§ Required action
Reproduce the top of the data verbatim, through and including the line that contains "Xsec cut, 145 nm wide, square cell size 5 nm.".

§ Given records
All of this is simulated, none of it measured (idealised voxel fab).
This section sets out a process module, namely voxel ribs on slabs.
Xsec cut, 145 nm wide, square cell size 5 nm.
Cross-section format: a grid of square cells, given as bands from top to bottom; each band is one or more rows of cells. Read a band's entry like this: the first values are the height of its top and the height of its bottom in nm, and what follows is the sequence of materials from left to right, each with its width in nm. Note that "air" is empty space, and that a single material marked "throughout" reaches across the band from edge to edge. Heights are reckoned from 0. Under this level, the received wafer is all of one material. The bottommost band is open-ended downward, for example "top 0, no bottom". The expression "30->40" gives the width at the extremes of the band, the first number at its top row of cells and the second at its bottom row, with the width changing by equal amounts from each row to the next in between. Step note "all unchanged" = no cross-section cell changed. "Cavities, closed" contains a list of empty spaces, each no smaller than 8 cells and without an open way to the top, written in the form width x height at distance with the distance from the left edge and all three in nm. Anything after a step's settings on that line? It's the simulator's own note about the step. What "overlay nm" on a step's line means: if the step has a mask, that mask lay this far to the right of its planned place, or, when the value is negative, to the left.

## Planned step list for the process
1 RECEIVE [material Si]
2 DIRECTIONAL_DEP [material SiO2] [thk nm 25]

§ Answer space
All of this is simulated, none of it measured (idealised voxel fab).
This section sets out a process module, namely voxel ribs on slabs.
Xsec cut, 145 nm wide, square cell size 5 nm.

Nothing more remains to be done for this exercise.